:: Work request ::
Please write out, exactly, every line of the listing from its first line through the one that includes "We display cut, a".

==== Supplied entries
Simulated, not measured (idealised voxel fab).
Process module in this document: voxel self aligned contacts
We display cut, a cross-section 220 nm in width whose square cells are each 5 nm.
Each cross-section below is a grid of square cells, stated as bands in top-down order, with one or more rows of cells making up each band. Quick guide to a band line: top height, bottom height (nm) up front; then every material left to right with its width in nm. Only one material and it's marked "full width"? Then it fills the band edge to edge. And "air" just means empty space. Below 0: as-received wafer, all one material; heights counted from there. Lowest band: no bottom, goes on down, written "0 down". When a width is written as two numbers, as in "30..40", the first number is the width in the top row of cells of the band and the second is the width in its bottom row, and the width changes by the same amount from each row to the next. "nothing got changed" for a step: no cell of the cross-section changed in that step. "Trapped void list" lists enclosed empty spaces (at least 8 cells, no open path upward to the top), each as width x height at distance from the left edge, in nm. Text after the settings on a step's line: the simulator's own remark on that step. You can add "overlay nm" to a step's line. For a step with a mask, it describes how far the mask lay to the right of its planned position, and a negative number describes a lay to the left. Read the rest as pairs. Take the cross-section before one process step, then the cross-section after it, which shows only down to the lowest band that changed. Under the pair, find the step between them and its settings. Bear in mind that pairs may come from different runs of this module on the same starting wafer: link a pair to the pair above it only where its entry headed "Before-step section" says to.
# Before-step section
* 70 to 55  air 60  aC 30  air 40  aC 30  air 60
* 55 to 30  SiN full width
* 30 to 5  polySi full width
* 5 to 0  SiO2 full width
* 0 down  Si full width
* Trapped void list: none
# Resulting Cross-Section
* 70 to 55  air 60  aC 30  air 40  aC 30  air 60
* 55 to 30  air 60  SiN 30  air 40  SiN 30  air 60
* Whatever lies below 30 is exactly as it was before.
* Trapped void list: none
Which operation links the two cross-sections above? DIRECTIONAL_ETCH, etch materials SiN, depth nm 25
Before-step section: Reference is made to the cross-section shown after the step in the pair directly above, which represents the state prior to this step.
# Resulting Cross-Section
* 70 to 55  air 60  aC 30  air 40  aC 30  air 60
========

:: Answer space ::
Simulated, not measured (idealised voxel fab).
Process module in this document: voxel self aligned contacts
We display cut, a cross-section 220 nm in width whose square cells are each 5 nm.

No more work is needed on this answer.